**EXERCISE:** Return the records exactly, from the first line through the "went left instead." line.

**RECORDS SHOWN:**
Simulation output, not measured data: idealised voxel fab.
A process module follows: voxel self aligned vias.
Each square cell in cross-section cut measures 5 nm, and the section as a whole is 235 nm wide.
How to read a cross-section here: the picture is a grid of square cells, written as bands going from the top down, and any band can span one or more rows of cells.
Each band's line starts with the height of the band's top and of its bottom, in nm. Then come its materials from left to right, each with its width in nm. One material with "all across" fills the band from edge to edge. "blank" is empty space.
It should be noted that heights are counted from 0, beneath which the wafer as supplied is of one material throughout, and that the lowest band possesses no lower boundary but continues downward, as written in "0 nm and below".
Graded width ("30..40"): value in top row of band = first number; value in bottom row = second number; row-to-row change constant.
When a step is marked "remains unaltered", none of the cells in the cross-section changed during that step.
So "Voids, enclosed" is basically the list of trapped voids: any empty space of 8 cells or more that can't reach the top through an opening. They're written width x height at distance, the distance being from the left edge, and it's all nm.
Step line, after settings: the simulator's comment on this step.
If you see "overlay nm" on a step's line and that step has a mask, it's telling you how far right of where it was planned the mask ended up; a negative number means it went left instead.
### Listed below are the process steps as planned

**TASK ANSWER:**
Simulation output, not measured data: idealised voxel fab.
A process module follows: voxel self aligned vias.
Each square cell in cross-section cut measures 5 nm, and the section as a whole is 235 nm wide.
How to read a cross-section here: the picture is a grid of square cells, written as bands going from the top down, and any band can span one or more rows of cells.
Each band's line starts with the height of the band's top and of its bottom, in nm. Then come its materials from left to right, each with its width in nm. One material with "all across" fills the band from edge to edge. "blank" is empty space.
It should be noted that heights are counted from 0, beneath which the wafer as supplied is of one material throughout, and that the lowest band possesses no lower boundary but continues downward, as written in "0 nm and below".
Graded width ("30..40"): value in top row of band = first number; value in bottom row = second number; row-to-row change constant.
When a step is marked "remains unaltered", none of the cells in the cross-section changed during that step.
So "Voids, enclosed" is basically the list of trapped voids: any empty space of 8 cells or more that can't reach the top through an opening. They're written width x height at distance, the distance being from the left edge, and it's all nm.
Step line, after settings: the simulator's comment on this step.
If you see "overlay nm" on a step's line and that step has a mask, it's telling you how far right of where it was planned the mask ended up; a negative number means it went left instead.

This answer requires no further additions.